Action item: Write out the whole listing below so that every line matches exactly.

** Material shown follows **

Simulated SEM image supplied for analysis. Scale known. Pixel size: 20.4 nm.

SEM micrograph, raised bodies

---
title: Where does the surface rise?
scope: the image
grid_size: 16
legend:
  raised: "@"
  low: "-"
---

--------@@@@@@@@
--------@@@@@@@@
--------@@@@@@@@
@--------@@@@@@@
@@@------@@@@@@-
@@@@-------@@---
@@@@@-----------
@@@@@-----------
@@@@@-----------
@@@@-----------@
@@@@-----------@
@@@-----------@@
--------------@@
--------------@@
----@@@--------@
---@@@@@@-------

** End of Material shown **

Written solution:
Simulated SEM image supplied for analysis. Scale known. Pixel size: 20.4 nm.

SEM micrograph, raised bodies

---
title: Where does the surface rise?
scope: the image
grid_size: 16
legend:
  raised: "@"
  low: "-"
---

--------@@@@@@@@
--------@@@@@@@@
--------@@@@@@@@
@--------@@@@@@@
@@@------@@@@@@-
@@@@-------@@---
@@@@@-----------
@@@@@-----------
@@@@@-----------
@@@@-----------@
@@@@-----------@
@@@-----------@@
--------------@@
--------------@@
----@@@--------@
---@@@@@@-------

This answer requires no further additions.